- **Work instruction**
The lines below, all of them, should be returned exactly as they appear.

- **Extracted material**
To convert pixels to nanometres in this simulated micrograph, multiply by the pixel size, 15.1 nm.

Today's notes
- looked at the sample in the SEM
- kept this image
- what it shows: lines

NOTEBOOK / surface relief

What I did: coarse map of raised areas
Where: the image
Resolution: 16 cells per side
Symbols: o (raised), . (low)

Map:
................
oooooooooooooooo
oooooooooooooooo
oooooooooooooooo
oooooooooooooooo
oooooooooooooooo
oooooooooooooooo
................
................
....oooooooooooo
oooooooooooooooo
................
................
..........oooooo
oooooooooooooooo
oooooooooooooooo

- **Answer area**
To convert pixels to nanometres in this simulated micrograph, multiply by the pixel size, 15.1 nm.

Today's notes
- looked at the sample in the SEM
- kept this image
- what it shows: lines

NOTEBOOK / surface relief

What I did: coarse map of raised areas
Where: the image
Resolution: 16 cells per side
Symbols: o (raised), . (low)

Map:
................
oooooooooooooooo
oooooooooooooooo
oooooooooooooooo
oooooooooooooooo
oooooooooooooooo
oooooooooooooooo
................
................
....oooooooooooo
oooooooooooooooo
................
................
..........oooooo
oooooooooooooooo
oooooooooooooooo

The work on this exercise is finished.